*Provided records*
####

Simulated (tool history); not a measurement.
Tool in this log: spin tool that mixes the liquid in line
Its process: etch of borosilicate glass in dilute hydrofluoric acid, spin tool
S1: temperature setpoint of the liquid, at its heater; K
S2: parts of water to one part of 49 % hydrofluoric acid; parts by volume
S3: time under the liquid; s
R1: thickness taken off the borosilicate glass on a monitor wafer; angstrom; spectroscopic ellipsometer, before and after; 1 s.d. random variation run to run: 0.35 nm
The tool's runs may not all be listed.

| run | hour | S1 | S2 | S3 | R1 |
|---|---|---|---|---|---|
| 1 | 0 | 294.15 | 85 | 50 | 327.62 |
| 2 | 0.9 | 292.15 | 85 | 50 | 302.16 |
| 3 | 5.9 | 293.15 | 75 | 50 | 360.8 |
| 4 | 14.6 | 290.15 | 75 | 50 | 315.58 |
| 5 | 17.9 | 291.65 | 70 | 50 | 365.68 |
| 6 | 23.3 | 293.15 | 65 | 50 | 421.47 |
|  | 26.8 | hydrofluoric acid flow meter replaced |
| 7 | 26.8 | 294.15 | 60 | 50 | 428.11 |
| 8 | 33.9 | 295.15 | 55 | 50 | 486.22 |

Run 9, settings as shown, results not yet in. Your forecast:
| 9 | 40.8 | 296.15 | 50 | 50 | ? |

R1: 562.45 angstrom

####

*Task item*
Your answer must be the lines above, unchanged, from the first one through the line that holds "296.15 | 50 | 50 | ? |", inclusive, and no others.

*Answer section*
Simulated (tool history); not a measurement.
Tool in this log: spin tool that mixes the liquid in line
Its process: etch of borosilicate glass in dilute hydrofluoric acid, spin tool
S1: temperature setpoint of the liquid, at its heater; K
S2: parts of water to one part of 49 % hydrofluoric acid; parts by volume
S3: time under the liquid; s
R1: thickness taken off the borosilicate glass on a monitor wafer; angstrom; spectroscopic ellipsometer, before and after; 1 s.d. random variation run to run: 0.35 nm
The tool's runs may not all be listed.

| run | hour | S1 | S2 | S3 | R1 |
|---|---|---|---|---|---|
| 1 | 0 | 294.15 | 85 | 50 | 327.62 |
| 2 | 0.9 | 292.15 | 85 | 50 | 302.16 |
| 3 | 5.9 | 293.15 | 75 | 50 | 360.8 |
| 4 | 14.6 | 290.15 | 75 | 50 | 315.58 |
| 5 | 17.9 | 291.65 | 70 | 50 | 365.68 |
| 6 | 23.3 | 293.15 | 65 | 50 | 421.47 |
|  | 26.8 | hydrofluoric acid flow meter replaced |
| 7 | 26.8 | 294.15 | 60 | 50 | 428.11 |
| 8 | 33.9 | 295.15 | 55 | 50 | 486.22 |

Run 9, settings as shown, results not yet in. Your forecast:
| 9 | 40.8 | 296.15 | 50 | 50 | ? |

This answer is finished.